Given records ▸
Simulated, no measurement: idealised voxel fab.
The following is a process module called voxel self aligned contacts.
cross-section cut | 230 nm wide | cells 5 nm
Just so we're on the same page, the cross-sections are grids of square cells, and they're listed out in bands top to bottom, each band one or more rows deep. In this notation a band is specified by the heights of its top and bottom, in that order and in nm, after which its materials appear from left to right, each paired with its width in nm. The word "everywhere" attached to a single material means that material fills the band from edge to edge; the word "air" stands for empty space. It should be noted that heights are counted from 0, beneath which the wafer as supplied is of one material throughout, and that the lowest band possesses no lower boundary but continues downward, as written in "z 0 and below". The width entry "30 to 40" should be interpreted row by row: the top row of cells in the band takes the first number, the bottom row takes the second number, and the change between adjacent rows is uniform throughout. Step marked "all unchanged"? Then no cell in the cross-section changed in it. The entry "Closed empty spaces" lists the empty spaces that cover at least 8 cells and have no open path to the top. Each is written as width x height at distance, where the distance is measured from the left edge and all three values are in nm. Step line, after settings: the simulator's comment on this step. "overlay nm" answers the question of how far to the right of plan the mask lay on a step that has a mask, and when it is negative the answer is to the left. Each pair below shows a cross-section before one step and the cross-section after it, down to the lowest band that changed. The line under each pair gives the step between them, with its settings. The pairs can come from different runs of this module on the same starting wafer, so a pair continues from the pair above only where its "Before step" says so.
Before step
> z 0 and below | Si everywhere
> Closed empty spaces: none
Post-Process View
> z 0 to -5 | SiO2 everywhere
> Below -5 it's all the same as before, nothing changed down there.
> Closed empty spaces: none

Brief ▸
Reproduce the listing above exactly, in its entirety.

Reply ▸
Simulated, no measurement: idealised voxel fab.
The following is a process module called voxel self aligned contacts.
cross-section cut | 230 nm wide | cells 5 nm
Just so we're on the same page, the cross-sections are grids of square cells, and they're listed out in bands top to bottom, each band one or more rows deep. In this notation a band is specified by the heights of its top and bottom, in that order and in nm, after which its materials appear from left to right, each paired with its width in nm. The word "everywhere" attached to a single material means that material fills the band from edge to edge; the word "air" stands for empty space. It should be noted that heights are counted from 0, beneath which the wafer as supplied is of one material throughout, and that the lowest band possesses no lower boundary but continues downward, as written in "z 0 and below". The width entry "30 to 40" should be interpreted row by row: the top row of cells in the band takes the first number, the bottom row takes the second number, and the change between adjacent rows is uniform throughout. Step marked "all unchanged"? Then no cell in the cross-section changed in it. The entry "Closed empty spaces" lists the empty spaces that cover at least 8 cells and have no open path to the top. Each is written as width x height at distance, where the distance is measured from the left edge and all three values are in nm. Step line, after settings: the simulator's comment on this step. "overlay nm" answers the question of how far to the right of plan the mask lay on a step that has a mask, and when it is negative the answer is to the left. Each pair below shows a cross-section before one step and the cross-section after it, down to the lowest band that changed. The line under each pair gives the step between them, with its settings. The pairs can come from different runs of this module on the same starting wafer, so a pair continues from the pair above only where its "Before step" says so.
Before step
> z 0 and below | Si everywhere
> Closed empty spaces: none
Post-Process View
> z 0 to -5 | SiO2 everywhere
> Below -5 it's all the same as before, nothing changed down there.
> Closed empty spaces: none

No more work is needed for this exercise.